▬▬▬▬▬▬

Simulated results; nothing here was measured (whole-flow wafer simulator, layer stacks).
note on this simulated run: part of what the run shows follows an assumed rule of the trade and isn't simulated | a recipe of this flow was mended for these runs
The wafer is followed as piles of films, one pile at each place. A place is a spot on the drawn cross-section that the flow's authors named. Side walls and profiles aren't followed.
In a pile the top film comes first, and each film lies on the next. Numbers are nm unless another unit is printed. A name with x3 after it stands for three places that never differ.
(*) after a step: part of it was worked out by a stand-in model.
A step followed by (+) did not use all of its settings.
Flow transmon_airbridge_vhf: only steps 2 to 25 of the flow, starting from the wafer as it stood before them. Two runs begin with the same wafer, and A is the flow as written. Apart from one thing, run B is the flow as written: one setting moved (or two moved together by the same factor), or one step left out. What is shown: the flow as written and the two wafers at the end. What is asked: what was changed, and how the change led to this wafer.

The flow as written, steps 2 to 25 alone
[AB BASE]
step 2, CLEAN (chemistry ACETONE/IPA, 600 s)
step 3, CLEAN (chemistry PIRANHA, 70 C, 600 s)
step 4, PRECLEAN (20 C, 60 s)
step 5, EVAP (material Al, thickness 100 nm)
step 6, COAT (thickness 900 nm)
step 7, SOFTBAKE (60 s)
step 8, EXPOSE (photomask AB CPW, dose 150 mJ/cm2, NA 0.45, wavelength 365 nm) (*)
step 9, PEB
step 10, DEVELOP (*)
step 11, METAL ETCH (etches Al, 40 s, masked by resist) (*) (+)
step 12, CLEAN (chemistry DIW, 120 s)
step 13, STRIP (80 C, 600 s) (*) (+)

▬▬▬▬▬▬

**Work item**
Only the lines from the first line of the records through the line with "step 12, CLEAN (chemistry DIW, 120 s)" should be reproduced, exactly and with nothing added.

**Your response**
Simulated results; nothing here was measured (whole-flow wafer simulator, layer stacks).
note on this simulated run: part of what the run shows follows an assumed rule of the trade and isn't simulated | a recipe of this flow was mended for these runs
The wafer is followed as piles of films, one pile at each place. A place is a spot on the drawn cross-section that the flow's authors named. Side walls and profiles aren't followed.
In a pile the top film comes first, and each film lies on the next. Numbers are nm unless another unit is printed. A name with x3 after it stands for three places that never differ.
(*) after a step: part of it was worked out by a stand-in model.
A step followed by (+) did not use all of its settings.
Flow transmon_airbridge_vhf: only steps 2 to 25 of the flow, starting from the wafer as it stood before them. Two runs begin with the same wafer, and A is the flow as written. Apart from one thing, run B is the flow as written: one setting moved (or two moved together by the same factor), or one step left out. What is shown: the flow as written and the two wafers at the end. What is asked: what was changed, and how the change led to this wafer.

The flow as written, steps 2 to 25 alone
[AB BASE]
step 2, CLEAN (chemistry ACETONE/IPA, 600 s)
step 3, CLEAN (chemistry PIRANHA, 70 C, 600 s)
step 4, PRECLEAN (20 C, 60 s)
step 5, EVAP (material Al, thickness 100 nm)
step 6, COAT (thickness 900 nm)
step 7, SOFTBAKE (60 s)
step 8, EXPOSE (photomask AB CPW, dose 150 mJ/cm2, NA 0.45, wavelength 365 nm) (*)
step 9, PEB
step 10, DEVELOP (*)
step 11, METAL ETCH (etches Al, 40 s, masked by resist) (*) (+)
step 12, CLEAN (chemistry DIW, 120 s)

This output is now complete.